### Work order
Please retype the listing below without a single change.

### Data extract
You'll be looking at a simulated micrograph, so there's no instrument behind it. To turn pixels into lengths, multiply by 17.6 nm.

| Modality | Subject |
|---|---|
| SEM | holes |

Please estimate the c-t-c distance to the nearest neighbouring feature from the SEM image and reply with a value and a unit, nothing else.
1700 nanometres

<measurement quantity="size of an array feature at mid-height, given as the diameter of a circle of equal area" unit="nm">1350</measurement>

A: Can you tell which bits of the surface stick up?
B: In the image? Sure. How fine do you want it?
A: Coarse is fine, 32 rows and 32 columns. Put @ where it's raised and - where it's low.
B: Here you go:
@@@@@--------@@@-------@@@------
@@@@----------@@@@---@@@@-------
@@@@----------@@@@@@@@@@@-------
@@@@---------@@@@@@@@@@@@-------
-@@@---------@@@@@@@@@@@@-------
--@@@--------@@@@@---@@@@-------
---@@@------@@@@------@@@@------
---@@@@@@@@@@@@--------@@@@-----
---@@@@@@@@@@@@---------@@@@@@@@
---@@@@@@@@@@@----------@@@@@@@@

### Response area
You'll be looking at a simulated micrograph, so there's no instrument behind it. To turn pixels into lengths, multiply by 17.6 nm.

| Modality | Subject |
|---|---|
| SEM | holes |

Please estimate the c-t-c distance to the nearest neighbouring feature from the SEM image and reply with a value and a unit, nothing else.
1700 nanometres

<measurement quantity="size of an array feature at mid-height, given as the diameter of a circle of equal area" unit="nm">1350</measurement>

A: Can you tell which bits of the surface stick up?
B: In the image? Sure. How fine do you want it?
A: Coarse is fine, 32 rows and 32 columns. Put @ where it's raised and - where it's low.
B: Here you go:
@@@@@--------@@@-------@@@------
@@@@----------@@@@---@@@@-------
@@@@----------@@@@@@@@@@@-------
@@@@---------@@@@@@@@@@@@-------
-@@@---------@@@@@@@@@@@@-------
--@@@--------@@@@@---@@@@-------
---@@@------@@@@------@@@@------
---@@@@@@@@@@@@--------@@@@-----
---@@@@@@@@@@@@---------@@@@@@@@
---@@@@@@@@@@@----------@@@@@@@@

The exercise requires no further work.